Content starts

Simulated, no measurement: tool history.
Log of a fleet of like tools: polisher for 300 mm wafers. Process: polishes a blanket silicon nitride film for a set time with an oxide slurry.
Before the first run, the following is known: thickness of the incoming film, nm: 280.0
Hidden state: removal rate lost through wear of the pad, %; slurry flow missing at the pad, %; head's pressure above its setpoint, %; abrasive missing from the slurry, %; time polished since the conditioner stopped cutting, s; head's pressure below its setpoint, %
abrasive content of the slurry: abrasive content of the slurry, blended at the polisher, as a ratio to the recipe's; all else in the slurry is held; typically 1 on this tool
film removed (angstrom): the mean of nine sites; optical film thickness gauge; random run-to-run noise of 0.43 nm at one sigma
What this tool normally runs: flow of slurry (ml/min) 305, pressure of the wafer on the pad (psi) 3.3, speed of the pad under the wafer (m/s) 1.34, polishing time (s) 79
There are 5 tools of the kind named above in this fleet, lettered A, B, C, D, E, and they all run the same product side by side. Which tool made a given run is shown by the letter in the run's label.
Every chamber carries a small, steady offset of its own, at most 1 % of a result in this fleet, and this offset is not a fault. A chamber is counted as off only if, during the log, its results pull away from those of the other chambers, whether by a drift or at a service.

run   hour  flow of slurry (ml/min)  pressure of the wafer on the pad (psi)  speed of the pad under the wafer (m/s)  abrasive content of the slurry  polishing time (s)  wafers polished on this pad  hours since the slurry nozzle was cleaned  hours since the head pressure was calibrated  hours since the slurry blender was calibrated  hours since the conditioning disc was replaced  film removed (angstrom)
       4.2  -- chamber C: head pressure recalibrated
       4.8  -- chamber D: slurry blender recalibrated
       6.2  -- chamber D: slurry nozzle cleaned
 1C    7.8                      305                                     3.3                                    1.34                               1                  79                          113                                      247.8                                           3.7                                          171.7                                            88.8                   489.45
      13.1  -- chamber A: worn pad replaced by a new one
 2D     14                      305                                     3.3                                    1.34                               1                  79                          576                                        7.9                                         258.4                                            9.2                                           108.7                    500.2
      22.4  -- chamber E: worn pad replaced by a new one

Content ends

• **Action item**
Go through the listing above and write out exactly the lines starting with the one holding "There are 5" and running through the one holding "Every chamber carries", ends included, and no others.

• **Expected answer**
There are 5 tools of the kind named above in this fleet, lettered A, B, C, D, E, and they all run the same product side by side. Which tool made a given run is shown by the letter in the run's label.
Every chamber carries a small, steady offset of its own, at most 1 % of a result in this fleet, and this offset is not a fault. A chamber is counted as off only if, during the log, its results pull away from those of the other chambers, whether by a drift or at a service.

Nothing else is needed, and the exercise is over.